____________________
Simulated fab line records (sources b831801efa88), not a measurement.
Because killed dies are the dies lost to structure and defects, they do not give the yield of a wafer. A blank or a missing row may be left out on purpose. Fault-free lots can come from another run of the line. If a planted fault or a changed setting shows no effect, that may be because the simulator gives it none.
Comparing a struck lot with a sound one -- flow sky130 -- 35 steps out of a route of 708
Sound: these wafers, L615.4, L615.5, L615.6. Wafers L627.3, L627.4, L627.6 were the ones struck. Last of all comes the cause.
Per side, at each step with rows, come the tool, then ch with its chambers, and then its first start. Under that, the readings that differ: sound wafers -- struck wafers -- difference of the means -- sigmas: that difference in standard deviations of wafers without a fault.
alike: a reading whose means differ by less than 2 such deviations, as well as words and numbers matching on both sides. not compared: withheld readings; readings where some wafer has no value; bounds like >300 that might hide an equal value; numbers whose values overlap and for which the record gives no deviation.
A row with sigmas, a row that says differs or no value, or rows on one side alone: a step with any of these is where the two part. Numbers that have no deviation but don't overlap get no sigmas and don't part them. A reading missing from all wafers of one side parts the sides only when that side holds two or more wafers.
____________________

▸ **ACTIVITY**: The material must be repeated in full, with every line exact.

▸ **WRITTEN ANSWER**:
Simulated fab line records (sources b831801efa88), not a measurement.
Because killed dies are the dies lost to structure and defects, they do not give the yield of a wafer. A blank or a missing row may be left out on purpose. Fault-free lots can come from another run of the line. If a planted fault or a changed setting shows no effect, that may be because the simulator gives it none.
Comparing a struck lot with a sound one -- flow sky130 -- 35 steps out of a route of 708
Sound: these wafers, L615.4, L615.5, L615.6. Wafers L627.3, L627.4, L627.6 were the ones struck. Last of all comes the cause.
Per side, at each step with rows, come the tool, then ch with its chambers, and then its first start. Under that, the readings that differ: sound wafers -- struck wafers -- difference of the means -- sigmas: that difference in standard deviations of wafers without a fault.
alike: a reading whose means differ by less than 2 such deviations, as well as words and numbers matching on both sides. not compared: withheld readings; readings where some wafer has no value; bounds like >300 that might hide an equal value; numbers whose values overlap and for which the record gives no deviation.
A row with sigmas, a row that says differs or no value, or rows on one side alone: a step with any of these is where the two part. Numbers that have no deviation but don't overlap get no sigmas and don't part them. A reading missing from all wafers of one side parts the sides only when that side holds two or more wafers.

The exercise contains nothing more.